Data extracts section start

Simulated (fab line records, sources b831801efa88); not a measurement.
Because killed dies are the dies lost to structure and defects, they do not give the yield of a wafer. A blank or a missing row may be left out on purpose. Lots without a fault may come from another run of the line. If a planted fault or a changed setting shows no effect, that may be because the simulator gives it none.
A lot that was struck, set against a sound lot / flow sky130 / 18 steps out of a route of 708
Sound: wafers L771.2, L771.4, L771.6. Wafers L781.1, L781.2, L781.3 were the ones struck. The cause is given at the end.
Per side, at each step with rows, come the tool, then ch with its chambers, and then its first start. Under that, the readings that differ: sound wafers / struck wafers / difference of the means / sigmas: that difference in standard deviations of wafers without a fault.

Data extracts section end

Requirement -
Copy the records above. Keep every word as it is.

Result -
Simulated (fab line records, sources b831801efa88); not a measurement.
Because killed dies are the dies lost to structure and defects, they do not give the yield of a wafer. A blank or a missing row may be left out on purpose. Lots without a fault may come from another run of the line. If a planted fault or a changed setting shows no effect, that may be because the simulator gives it none.
A lot that was struck, set against a sound lot / flow sky130 / 18 steps out of a route of 708
Sound: wafers L771.2, L771.4, L771.6. Wafers L781.1, L781.2, L781.3 were the ones struck. The cause is given at the end.
Per side, at each step with rows, come the tool, then ch with its chambers, and then its first start. Under that, the readings that differ: sound wafers / struck wafers / difference of the means / sigmas: that difference in standard deviations of wafers without a fault.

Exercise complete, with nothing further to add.